Task item: Make an exact copy of the lines starting at the top of the listing below and ending at the line that contains "field, field_pw, field_nw", inclusive.

::::

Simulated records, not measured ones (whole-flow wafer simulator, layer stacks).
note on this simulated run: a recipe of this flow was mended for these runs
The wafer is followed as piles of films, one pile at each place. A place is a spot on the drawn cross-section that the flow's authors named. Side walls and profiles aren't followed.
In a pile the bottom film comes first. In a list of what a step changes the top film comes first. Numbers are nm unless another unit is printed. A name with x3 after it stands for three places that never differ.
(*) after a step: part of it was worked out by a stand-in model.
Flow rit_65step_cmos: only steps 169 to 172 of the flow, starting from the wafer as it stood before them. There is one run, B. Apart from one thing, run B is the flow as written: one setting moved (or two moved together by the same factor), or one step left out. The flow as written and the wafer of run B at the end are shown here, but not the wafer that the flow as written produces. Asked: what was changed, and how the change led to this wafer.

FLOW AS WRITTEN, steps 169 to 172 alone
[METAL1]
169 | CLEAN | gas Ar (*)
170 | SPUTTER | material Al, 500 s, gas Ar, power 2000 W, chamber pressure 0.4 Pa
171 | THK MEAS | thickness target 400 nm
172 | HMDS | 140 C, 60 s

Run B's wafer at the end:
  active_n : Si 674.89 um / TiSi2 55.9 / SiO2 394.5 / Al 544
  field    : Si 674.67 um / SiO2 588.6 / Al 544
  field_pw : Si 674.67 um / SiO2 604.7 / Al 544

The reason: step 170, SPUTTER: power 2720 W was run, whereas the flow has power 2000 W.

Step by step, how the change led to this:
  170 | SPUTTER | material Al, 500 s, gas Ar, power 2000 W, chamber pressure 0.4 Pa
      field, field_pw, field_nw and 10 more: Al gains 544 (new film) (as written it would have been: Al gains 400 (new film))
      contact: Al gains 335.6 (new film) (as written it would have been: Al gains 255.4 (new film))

::::

Exercise solution:
Simulated records, not measured ones (whole-flow wafer simulator, layer stacks).
note on this simulated run: a recipe of this flow was mended for these runs
The wafer is followed as piles of films, one pile at each place. A place is a spot on the drawn cross-section that the flow's authors named. Side walls and profiles aren't followed.
In a pile the bottom film comes first. In a list of what a step changes the top film comes first. Numbers are nm unless another unit is printed. A name with x3 after it stands for three places that never differ.
(*) after a step: part of it was worked out by a stand-in model.
Flow rit_65step_cmos: only steps 169 to 172 of the flow, starting from the wafer as it stood before them. There is one run, B. Apart from one thing, run B is the flow as written: one setting moved (or two moved together by the same factor), or one step left out. The flow as written and the wafer of run B at the end are shown here, but not the wafer that the flow as written produces. Asked: what was changed, and how the change led to this wafer.

FLOW AS WRITTEN, steps 169 to 172 alone
[METAL1]
169 | CLEAN | gas Ar (*)
170 | SPUTTER | material Al, 500 s, gas Ar, power 2000 W, chamber pressure 0.4 Pa
171 | THK MEAS | thickness target 400 nm
172 | HMDS | 140 C, 60 s

Run B's wafer at the end:
  active_n : Si 674.89 um / TiSi2 55.9 / SiO2 394.5 / Al 544
  field    : Si 674.67 um / SiO2 588.6 / Al 544
  field_pw : Si 674.67 um / SiO2 604.7 / Al 544

The reason: step 170, SPUTTER: power 2720 W was run, whereas the flow has power 2000 W.

Step by step, how the change led to this:
  170 | SPUTTER | material Al, 500 s, gas Ar, power 2000 W, chamber pressure 0.4 Pa
      field, field_pw, field_nw and 10 more: Al gains 544 (new film) (as written it would have been: Al gains 400 (new film))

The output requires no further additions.